● EXERCISE
Retype exactly the lines that run from the start of the data to the line holding "temperature setpoint of", including both, and only those.

● INFORMATION
********************
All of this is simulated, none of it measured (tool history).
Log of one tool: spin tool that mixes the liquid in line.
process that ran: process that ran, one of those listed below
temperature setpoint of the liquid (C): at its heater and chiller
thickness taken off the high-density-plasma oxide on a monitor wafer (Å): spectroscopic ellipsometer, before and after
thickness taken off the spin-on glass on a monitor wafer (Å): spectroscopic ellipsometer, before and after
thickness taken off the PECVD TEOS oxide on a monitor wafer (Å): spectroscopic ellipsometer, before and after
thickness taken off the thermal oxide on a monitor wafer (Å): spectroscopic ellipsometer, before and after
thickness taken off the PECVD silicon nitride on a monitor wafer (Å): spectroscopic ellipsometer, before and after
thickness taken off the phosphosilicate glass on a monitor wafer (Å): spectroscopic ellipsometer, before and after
********************

● RESPONSE AREA
All of this is simulated, none of it measured (tool history).
Log of one tool: spin tool that mixes the liquid in line.
process that ran: process that ran, one of those listed below
temperature setpoint of the liquid (C): at its heater and chiller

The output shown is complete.